Task item: In the records below, begin at the line that has "note on this" and stop after the line that has "6 EXPOSE: photomask D1PAD, NA 0.6"; quote those lines verbatim and nothing more.

Dataset:
· · · · ·
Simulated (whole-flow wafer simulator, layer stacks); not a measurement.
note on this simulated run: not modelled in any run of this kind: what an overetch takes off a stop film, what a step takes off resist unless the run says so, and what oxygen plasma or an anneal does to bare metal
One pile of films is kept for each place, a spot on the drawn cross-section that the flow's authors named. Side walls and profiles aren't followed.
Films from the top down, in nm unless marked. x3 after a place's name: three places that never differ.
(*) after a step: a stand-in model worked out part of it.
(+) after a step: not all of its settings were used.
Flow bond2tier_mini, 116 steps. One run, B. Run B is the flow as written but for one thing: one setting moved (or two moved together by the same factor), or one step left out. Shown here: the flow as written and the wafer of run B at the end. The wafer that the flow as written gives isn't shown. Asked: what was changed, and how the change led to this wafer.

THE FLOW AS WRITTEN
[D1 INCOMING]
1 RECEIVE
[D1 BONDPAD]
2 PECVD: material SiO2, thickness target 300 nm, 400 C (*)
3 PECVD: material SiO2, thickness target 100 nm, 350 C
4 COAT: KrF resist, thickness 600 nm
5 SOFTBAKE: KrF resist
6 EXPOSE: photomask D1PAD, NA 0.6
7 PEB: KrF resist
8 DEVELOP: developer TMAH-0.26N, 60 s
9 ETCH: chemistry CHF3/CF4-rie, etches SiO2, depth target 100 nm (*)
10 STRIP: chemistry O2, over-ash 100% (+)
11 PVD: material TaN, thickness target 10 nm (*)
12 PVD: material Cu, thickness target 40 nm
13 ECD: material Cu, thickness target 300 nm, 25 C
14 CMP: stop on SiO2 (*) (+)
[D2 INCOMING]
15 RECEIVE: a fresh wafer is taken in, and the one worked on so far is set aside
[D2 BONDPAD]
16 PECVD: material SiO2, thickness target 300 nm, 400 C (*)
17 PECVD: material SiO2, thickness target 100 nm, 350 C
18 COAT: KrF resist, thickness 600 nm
· · · · ·

Exercise answer:
note on this simulated run: not modelled in any run of this kind: what an overetch takes off a stop film, what a step takes off resist unless the run says so, and what oxygen plasma or an anneal does to bare metal
One pile of films is kept for each place, a spot on the drawn cross-section that the flow's authors named. Side walls and profiles aren't followed.
Films from the top down, in nm unless marked. x3 after a place's name: three places that never differ.
(*) after a step: a stand-in model worked out part of it.
(+) after a step: not all of its settings were used.
Flow bond2tier_mini, 116 steps. One run, B. Run B is the flow as written but for one thing: one setting moved (or two moved together by the same factor), or one step left out. Shown here: the flow as written and the wafer of run B at the end. The wafer that the flow as written gives isn't shown. Asked: what was changed, and how the change led to this wafer.

THE FLOW AS WRITTEN
[D1 INCOMING]
1 RECEIVE
[D1 BONDPAD]
2 PECVD: material SiO2, thickness target 300 nm, 400 C (*)
3 PECVD: material SiO2, thickness target 100 nm, 350 C
4 COAT: KrF resist, thickness 600 nm
5 SOFTBAKE: KrF resist
6 EXPOSE: photomask D1PAD, NA 0.6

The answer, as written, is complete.